□ □ □ □ □ □ □

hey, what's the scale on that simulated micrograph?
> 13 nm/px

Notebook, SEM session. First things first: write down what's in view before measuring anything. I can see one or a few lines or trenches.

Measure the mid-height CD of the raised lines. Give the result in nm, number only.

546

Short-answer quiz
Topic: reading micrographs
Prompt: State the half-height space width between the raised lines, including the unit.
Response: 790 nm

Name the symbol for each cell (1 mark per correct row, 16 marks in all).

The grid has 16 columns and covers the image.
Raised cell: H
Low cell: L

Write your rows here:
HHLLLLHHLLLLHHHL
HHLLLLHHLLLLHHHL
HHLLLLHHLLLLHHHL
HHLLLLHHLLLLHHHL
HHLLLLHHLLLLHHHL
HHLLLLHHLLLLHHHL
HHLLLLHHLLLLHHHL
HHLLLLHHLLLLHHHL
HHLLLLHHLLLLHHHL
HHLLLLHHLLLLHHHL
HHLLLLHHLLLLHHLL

□ □ □ □ □ □ □

WORK ITEM |
Retype the data in full, precisely as given.

RESPONSE AREA |
hey, what's the scale on that simulated micrograph?
> 13 nm/px

Notebook, SEM session. First things first: write down what's in view before measuring anything. I can see one or a few lines or trenches.

Measure the mid-height CD of the raised lines. Give the result in nm, number only.

546

Short-answer quiz
Topic: reading micrographs
Prompt: State the half-height space width between the raised lines, including the unit.
Response: 790 nm

Name the symbol for each cell (1 mark per correct row, 16 marks in all).

The grid has 16 columns and covers the image.
Raised cell: H
Low cell: L

Write your rows here:
HHLLLLHHLLLLHHHL
HHLLLLHHLLLLHHHL
HHLLLLHHLLLLHHHL
HHLLLLHHLLLLHHHL
HHLLLLHHLLLLHHHL
HHLLLLHHLLLLHHHL
HHLLLLHHLLLLHHHL
HHLLLLHHLLLLHHHL
HHLLLLHHLLLLHHHL
HHLLLLHHLLLLHHHL
HHLLLLHHLLLLHHLL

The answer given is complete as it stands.